*ASSIGNMENT*. Nothing below is to be printed except the lines between the line holding "step 3: MASKED_ETCH" and the line holding "step 4: MASKED_ETCH", inclusive, each exactly as it appears.

• • •

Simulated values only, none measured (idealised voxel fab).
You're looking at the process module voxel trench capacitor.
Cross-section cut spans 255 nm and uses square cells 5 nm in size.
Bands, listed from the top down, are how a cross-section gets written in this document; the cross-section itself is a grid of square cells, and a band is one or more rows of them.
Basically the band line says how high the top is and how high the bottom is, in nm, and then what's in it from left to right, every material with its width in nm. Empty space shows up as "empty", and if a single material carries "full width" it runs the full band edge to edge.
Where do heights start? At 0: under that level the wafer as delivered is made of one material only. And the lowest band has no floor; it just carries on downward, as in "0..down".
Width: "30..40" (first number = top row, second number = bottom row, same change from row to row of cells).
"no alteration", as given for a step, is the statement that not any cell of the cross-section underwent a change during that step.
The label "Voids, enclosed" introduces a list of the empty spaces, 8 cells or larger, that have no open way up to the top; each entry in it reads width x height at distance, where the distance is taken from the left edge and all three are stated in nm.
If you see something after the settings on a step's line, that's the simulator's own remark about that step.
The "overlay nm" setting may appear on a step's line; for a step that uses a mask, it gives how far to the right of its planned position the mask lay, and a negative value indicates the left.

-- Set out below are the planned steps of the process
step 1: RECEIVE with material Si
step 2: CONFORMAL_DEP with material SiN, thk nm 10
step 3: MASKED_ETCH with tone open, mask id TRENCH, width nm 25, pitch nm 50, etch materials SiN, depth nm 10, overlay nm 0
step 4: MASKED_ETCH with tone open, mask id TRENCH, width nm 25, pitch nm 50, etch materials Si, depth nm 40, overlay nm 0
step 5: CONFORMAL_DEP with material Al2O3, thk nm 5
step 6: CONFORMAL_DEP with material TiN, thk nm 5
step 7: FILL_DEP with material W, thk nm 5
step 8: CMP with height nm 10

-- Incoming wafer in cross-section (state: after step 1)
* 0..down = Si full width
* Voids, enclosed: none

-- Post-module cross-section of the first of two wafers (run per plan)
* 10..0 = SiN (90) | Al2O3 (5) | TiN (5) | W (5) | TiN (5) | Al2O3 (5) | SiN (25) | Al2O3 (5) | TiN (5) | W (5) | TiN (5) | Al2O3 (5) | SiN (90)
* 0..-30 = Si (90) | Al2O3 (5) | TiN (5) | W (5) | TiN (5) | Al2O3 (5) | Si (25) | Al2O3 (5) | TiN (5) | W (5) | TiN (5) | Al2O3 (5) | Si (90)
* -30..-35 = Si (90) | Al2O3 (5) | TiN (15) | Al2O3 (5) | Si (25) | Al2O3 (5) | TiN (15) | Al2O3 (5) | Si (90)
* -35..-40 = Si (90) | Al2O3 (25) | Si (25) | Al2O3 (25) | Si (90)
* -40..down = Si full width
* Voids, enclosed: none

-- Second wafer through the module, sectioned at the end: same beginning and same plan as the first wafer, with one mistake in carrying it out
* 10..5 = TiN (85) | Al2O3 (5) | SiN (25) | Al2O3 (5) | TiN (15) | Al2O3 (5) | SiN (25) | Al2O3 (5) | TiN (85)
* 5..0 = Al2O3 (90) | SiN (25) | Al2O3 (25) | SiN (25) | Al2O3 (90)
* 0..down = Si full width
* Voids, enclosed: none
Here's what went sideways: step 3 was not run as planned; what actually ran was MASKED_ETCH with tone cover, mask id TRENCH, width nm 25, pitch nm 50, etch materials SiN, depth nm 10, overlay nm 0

• • •

*REPLY*.
step 3: MASKED_ETCH with tone open, mask id TRENCH, width nm 25, pitch nm 50, etch materials SiN, depth nm 10, overlay nm 0
step 4: MASKED_ETCH with tone open, mask id TRENCH, width nm 25, pitch nm 50, etch materials Si, depth nm 40, overlay nm 0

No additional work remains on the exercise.